**Required action:** From the line containing "12: STRIP | etch materials aC" down to the line containing "18: STRIP | etch materials resist" in the records below, reproduce every line exactly, ends included, and omit all others.

*** Block opens ***
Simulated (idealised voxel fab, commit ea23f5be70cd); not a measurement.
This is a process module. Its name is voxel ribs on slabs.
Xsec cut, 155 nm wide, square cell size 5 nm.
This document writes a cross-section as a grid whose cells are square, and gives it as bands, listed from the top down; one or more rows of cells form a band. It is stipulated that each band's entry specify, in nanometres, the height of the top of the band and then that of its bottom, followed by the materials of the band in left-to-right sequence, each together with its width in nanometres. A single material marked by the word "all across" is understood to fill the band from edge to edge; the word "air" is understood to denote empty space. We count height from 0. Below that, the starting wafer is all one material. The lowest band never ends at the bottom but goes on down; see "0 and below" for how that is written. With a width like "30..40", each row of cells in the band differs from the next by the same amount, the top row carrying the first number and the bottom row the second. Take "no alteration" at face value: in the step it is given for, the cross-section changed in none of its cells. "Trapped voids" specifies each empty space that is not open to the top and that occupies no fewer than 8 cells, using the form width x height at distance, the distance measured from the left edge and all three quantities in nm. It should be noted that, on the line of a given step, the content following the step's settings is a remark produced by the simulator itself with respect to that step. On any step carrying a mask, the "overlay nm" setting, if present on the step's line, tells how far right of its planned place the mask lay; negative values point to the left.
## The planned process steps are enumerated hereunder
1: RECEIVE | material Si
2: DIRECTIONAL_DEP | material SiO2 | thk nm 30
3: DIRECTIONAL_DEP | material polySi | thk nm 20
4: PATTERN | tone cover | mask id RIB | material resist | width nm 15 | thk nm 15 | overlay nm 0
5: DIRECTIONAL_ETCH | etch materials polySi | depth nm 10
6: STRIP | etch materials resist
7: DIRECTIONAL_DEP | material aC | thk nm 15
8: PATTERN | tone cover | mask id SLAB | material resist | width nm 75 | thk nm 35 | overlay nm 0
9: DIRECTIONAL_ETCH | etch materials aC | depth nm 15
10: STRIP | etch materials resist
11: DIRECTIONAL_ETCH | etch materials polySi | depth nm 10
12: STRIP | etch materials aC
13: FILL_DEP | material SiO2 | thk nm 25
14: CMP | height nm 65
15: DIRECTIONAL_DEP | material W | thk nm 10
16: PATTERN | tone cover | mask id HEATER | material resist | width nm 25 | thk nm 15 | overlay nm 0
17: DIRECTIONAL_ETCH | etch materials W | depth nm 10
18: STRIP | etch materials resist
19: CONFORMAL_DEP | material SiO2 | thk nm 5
*** Block closes ***

**Written answer:**
12: STRIP | etch materials aC
13: FILL_DEP | material SiO2 | thk nm 25
14: CMP | height nm 65
15: DIRECTIONAL_DEP | material W | thk nm 10
16: PATTERN | tone cover | mask id HEATER | material resist | width nm 25 | thk nm 15 | overlay nm 0
17: DIRECTIONAL_ETCH | etch materials W | depth nm 10
18: STRIP | etch materials resist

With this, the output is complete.